Listed records –
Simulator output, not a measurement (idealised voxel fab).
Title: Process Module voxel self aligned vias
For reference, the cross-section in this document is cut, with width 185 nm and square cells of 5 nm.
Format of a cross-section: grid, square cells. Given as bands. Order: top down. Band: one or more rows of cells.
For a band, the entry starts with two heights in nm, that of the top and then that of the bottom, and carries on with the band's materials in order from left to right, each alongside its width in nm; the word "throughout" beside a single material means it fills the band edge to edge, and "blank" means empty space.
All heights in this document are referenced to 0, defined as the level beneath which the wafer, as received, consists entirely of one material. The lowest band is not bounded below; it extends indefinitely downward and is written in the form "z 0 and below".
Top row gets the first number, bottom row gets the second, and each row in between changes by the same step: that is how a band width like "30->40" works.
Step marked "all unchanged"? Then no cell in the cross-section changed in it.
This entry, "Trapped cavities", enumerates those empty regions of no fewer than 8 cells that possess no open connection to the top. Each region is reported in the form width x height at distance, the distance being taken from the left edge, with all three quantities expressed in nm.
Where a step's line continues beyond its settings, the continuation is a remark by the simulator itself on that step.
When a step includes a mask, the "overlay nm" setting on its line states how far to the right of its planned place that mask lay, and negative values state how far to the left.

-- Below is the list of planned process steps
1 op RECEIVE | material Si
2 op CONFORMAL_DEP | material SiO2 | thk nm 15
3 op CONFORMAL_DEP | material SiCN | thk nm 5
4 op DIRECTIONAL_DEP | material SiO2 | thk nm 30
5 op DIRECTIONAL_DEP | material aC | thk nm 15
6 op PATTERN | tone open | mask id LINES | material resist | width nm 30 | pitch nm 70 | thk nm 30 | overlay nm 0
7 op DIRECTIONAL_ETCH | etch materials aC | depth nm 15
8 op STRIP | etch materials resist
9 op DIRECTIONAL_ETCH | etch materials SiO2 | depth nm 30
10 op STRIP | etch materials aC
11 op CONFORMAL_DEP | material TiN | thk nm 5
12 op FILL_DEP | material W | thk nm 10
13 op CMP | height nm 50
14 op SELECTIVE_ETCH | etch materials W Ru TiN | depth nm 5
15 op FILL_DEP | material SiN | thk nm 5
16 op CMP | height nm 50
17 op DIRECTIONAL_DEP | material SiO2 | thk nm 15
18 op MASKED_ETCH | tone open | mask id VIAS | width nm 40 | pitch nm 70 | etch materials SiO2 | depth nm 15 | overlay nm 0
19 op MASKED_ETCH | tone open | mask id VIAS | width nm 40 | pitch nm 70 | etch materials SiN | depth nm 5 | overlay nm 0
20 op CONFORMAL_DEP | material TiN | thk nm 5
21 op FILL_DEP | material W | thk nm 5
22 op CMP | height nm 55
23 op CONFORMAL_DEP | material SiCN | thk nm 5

Task item – Send back exactly, with nothing added, the lines from the first line of the material above through the line holding "For a band, the"; both ends are included.

Task solution –
Simulator output, not a measurement (idealised voxel fab).
Title: Process Module voxel self aligned vias
For reference, the cross-section in this document is cut, with width 185 nm and square cells of 5 nm.
Format of a cross-section: grid, square cells. Given as bands. Order: top down. Band: one or more rows of cells.
For a band, the entry starts with two heights in nm, that of the top and then that of the bottom, and carries on with the band's materials in order from left to right, each alongside its width in nm; the word "throughout" beside a single material means it fills the band edge to edge, and "blank" means empty space.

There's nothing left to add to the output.